== Provided material

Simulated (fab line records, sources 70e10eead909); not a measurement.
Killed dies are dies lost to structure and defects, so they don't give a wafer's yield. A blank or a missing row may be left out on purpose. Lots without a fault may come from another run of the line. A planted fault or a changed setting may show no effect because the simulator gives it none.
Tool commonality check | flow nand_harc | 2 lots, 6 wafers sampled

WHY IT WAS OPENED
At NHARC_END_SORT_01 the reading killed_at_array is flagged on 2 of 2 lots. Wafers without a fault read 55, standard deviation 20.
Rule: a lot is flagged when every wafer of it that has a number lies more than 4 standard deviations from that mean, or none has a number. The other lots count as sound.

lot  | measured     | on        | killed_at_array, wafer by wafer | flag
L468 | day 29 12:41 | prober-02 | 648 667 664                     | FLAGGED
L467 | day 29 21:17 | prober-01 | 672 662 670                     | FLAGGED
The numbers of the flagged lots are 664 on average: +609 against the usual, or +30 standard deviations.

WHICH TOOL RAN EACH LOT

====

**Exercise:**
Every line from the top of the material through the line containing "Tool commonality check" must be transcribed exactly, and no other line may appear.

**Result:**
Simulated (fab line records, sources 70e10eead909); not a measurement.
Killed dies are dies lost to structure and defects, so they don't give a wafer's yield. A blank or a missing row may be left out on purpose. Lots without a fault may come from another run of the line. A planted fault or a changed setting may show no effect because the simulator gives it none.
Tool commonality check | flow nand_harc | 2 lots, 6 wafers sampled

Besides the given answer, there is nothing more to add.